Segment Start: Listed records
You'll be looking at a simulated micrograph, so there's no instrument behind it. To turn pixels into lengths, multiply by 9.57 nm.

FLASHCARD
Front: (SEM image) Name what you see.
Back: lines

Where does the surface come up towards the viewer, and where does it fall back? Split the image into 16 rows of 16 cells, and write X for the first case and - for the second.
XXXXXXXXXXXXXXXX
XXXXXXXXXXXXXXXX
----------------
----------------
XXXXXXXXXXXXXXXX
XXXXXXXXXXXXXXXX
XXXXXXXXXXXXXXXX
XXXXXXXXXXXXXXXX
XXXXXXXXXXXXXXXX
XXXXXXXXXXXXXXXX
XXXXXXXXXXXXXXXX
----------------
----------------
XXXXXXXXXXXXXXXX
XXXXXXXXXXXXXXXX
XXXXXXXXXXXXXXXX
Segment End: Listed records

Brief: Please return every entry exactly as it appears.

Exercise result:
You'll be looking at a simulated micrograph, so there's no instrument behind it. To turn pixels into lengths, multiply by 9.57 nm.

FLASHCARD
Front: (SEM image) Name what you see.
Back: lines

Where does the surface come up towards the viewer, and where does it fall back? Split the image into 16 rows of 16 cells, and write X for the first case and - for the second.
XXXXXXXXXXXXXXXX
XXXXXXXXXXXXXXXX
----------------
----------------
XXXXXXXXXXXXXXXX
XXXXXXXXXXXXXXXX
XXXXXXXXXXXXXXXX
XXXXXXXXXXXXXXXX
XXXXXXXXXXXXXXXX
XXXXXXXXXXXXXXXX
XXXXXXXXXXXXXXXX
----------------
----------------
XXXXXXXXXXXXXXXX
XXXXXXXXXXXXXXXX
XXXXXXXXXXXXXXXX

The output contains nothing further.